*Supplied entries*:
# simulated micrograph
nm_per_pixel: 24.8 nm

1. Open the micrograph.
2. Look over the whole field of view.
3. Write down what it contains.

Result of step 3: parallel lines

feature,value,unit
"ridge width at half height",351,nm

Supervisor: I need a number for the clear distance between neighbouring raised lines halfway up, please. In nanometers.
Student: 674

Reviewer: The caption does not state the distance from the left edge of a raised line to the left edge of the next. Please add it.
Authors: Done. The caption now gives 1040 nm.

*Work request*: Copy out the lines above word for word, stopping after the line containing "Student: 674".

*Exercise result*:
# simulated micrograph
nm_per_pixel: 24.8 nm

1. Open the micrograph.
2. Look over the whole field of view.
3. Write down what it contains.

Result of step 3: parallel lines

feature,value,unit
"ridge width at half height",351,nm

Supervisor: I need a number for the clear distance between neighbouring raised lines halfway up, please. In nanometers.
Student: 674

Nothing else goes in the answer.